• • • •

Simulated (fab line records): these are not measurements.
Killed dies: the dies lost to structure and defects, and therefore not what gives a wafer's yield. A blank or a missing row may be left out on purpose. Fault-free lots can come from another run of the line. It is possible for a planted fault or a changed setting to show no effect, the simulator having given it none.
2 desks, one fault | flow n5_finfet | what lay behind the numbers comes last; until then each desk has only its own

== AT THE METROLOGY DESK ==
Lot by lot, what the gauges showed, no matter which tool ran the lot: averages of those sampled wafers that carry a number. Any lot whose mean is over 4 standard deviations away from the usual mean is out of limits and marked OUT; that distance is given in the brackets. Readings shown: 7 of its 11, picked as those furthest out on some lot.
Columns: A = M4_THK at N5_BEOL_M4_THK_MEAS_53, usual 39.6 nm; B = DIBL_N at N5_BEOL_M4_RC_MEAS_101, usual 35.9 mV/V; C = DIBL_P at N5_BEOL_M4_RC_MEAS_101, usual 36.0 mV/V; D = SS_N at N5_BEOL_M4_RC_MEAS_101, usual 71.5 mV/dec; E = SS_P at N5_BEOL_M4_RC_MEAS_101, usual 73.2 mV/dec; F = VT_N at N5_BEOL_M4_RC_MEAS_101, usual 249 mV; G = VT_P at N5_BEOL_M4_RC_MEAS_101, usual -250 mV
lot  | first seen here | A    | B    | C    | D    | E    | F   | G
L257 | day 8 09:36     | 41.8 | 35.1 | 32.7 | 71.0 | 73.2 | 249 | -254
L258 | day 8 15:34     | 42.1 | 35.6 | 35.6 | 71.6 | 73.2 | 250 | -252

• • • •

Return a word-for-word copy of the lines from the beginning of the listing to the line holding "L257 | day 8", both kept.

_Response:_
Simulated (fab line records): these are not measurements.
Killed dies: the dies lost to structure and defects, and therefore not what gives a wafer's yield. A blank or a missing row may be left out on purpose. Fault-free lots can come from another run of the line. It is possible for a planted fault or a changed setting to show no effect, the simulator having given it none.
2 desks, one fault | flow n5_finfet | what lay behind the numbers comes last; until then each desk has only its own

== AT THE METROLOGY DESK ==
Lot by lot, what the gauges showed, no matter which tool ran the lot: averages of those sampled wafers that carry a number. Any lot whose mean is over 4 standard deviations away from the usual mean is out of limits and marked OUT; that distance is given in the brackets. Readings shown: 7 of its 11, picked as those furthest out on some lot.
Columns: A = M4_THK at N5_BEOL_M4_THK_MEAS_53, usual 39.6 nm; B = DIBL_N at N5_BEOL_M4_RC_MEAS_101, usual 35.9 mV/V; C = DIBL_P at N5_BEOL_M4_RC_MEAS_101, usual 36.0 mV/V; D = SS_N at N5_BEOL_M4_RC_MEAS_101, usual 71.5 mV/dec; E = SS_P at N5_BEOL_M4_RC_MEAS_101, usual 73.2 mV/dec; F = VT_N at N5_BEOL_M4_RC_MEAS_101, usual 249 mV; G = VT_P at N5_BEOL_M4_RC_MEAS_101, usual -250 mV
lot  | first seen here | A    | B    | C    | D    | E    | F   | G
L257 | day 8 09:36     | 41.8 | 35.1 | 32.7 | 71.0 | 73.2 | 249 | -254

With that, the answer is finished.